#### [Excerpted data]
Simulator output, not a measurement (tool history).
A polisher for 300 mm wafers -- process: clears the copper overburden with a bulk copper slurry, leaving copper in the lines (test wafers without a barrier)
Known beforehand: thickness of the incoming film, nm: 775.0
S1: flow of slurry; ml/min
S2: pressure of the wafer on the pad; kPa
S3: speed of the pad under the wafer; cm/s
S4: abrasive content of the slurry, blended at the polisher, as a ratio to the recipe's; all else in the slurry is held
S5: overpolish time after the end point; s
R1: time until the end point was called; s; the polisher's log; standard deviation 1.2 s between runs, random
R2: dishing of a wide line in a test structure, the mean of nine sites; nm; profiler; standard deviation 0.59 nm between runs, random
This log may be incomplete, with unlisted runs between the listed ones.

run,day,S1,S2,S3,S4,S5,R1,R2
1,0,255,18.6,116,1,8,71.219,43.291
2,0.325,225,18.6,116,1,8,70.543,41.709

#### [Activity]
Once the listing has been read, copy every line of it exactly.

#### [Answer area]
Simulator output, not a measurement (tool history).
A polisher for 300 mm wafers -- process: clears the copper overburden with a bulk copper slurry, leaving copper in the lines (test wafers without a barrier)
Known beforehand: thickness of the incoming film, nm: 775.0
S1: flow of slurry; ml/min
S2: pressure of the wafer on the pad; kPa
S3: speed of the pad under the wafer; cm/s
S4: abrasive content of the slurry, blended at the polisher, as a ratio to the recipe's; all else in the slurry is held
S5: overpolish time after the end point; s
R1: time until the end point was called; s; the polisher's log; standard deviation 1.2 s between runs, random
R2: dishing of a wide line in a test structure, the mean of nine sites; nm; profiler; standard deviation 0.59 nm between runs, random
This log may be incomplete, with unlisted runs between the listed ones.

run,day,S1,S2,S3,S4,S5,R1,R2
1,0,255,18.6,116,1,8,71.219,43.291
2,0.325,225,18.6,116,1,8,70.543,41.709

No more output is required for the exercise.